%%

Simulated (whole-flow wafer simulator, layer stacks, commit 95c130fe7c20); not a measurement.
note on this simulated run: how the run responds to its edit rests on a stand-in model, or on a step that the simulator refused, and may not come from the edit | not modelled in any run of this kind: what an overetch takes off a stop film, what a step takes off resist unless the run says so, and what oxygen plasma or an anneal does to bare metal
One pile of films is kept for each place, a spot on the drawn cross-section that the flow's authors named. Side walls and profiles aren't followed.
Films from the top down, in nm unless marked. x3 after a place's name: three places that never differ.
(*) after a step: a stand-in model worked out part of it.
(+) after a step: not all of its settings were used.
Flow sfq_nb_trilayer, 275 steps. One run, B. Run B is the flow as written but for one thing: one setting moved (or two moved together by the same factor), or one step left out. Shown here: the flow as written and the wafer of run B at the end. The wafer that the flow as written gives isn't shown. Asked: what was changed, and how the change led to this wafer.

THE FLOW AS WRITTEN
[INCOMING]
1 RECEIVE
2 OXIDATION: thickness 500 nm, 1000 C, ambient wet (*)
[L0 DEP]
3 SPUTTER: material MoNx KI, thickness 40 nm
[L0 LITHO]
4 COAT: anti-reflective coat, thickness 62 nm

%%

WORK REQUEST: In the entries above, the lines from the one bearing "One pile of" up to and including the one bearing "Films from the" should be transcribed exactly; no other line is wanted.

ANSWER SECTION:
One pile of films is kept for each place, a spot on the drawn cross-section that the flow's authors named. Side walls and profiles aren't followed.
Films from the top down, in nm unless marked. x3 after a place's name: three places that never differ.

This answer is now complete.